» **GIVEN RECORDS**
★ ★ ★ ★ ★
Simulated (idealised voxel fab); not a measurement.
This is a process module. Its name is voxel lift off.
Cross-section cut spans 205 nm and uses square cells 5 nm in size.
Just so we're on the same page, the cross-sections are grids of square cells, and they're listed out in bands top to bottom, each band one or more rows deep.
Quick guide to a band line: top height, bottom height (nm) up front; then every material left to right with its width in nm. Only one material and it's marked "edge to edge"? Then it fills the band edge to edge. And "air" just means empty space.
★ ★ ★ ★ ★

» **TASK ITEM**
Nothing but an exact repetition of the entries is expected here.

» **YOUR SOLUTION**
Simulated (idealised voxel fab); not a measurement.
This is a process module. Its name is voxel lift off.
Cross-section cut spans 205 nm and uses square cells 5 nm in size.
Just so we're on the same page, the cross-sections are grids of square cells, and they're listed out in bands top to bottom, each band one or more rows deep.
Quick guide to a band line: top height, bottom height (nm) up front; then every material left to right with its width in nm. Only one material and it's marked "edge to edge"? Then it fills the band edge to edge. And "air" just means empty space.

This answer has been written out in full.